..............................
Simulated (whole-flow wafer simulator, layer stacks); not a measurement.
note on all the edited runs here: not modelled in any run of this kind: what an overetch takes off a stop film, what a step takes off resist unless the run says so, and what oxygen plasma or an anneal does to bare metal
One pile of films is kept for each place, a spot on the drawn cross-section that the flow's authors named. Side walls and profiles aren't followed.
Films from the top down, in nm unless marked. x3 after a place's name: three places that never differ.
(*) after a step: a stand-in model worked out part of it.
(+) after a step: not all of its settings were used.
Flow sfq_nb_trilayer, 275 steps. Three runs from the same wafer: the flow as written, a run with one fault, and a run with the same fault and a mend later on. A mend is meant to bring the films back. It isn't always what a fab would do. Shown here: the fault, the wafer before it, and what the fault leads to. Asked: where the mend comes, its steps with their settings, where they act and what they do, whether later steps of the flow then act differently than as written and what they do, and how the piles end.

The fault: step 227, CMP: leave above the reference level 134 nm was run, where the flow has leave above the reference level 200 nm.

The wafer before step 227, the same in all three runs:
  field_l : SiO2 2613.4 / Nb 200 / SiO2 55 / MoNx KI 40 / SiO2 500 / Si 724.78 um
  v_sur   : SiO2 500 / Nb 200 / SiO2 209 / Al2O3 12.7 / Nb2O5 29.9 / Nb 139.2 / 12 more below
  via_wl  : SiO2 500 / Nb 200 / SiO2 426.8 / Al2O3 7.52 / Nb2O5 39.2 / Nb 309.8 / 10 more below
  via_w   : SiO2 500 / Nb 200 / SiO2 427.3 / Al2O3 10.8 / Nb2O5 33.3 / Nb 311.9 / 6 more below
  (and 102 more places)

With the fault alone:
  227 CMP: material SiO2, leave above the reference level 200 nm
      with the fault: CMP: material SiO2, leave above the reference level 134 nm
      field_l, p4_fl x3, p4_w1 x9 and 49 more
..............................

- [Work item]
Copy the entries above exactly, but only from the line holding "(*) after a" through the line holding "10 more below", both included.

- [Result]
(*) after a step: a stand-in model worked out part of it.
(+) after a step: not all of its settings were used.
Flow sfq_nb_trilayer, 275 steps. Three runs from the same wafer: the flow as written, a run with one fault, and a run with the same fault and a mend later on. A mend is meant to bring the films back. It isn't always what a fab would do. Shown here: the fault, the wafer before it, and what the fault leads to. Asked: where the mend comes, its steps with their settings, where they act and what they do, whether later steps of the flow then act differently than as written and what they do, and how the piles end.

The fault: step 227, CMP: leave above the reference level 134 nm was run, where the flow has leave above the reference level 200 nm.

The wafer before step 227, the same in all three runs:
  field_l : SiO2 2613.4 / Nb 200 / SiO2 55 / MoNx KI 40 / SiO2 500 / Si 724.78 um
  v_sur   : SiO2 500 / Nb 200 / SiO2 209 / Al2O3 12.7 / Nb2O5 29.9 / Nb 139.2 / 12 more below
  via_wl  : SiO2 500 / Nb 200 / SiO2 426.8 / Al2O3 7.52 / Nb2O5 39.2 / Nb 309.8 / 10 more below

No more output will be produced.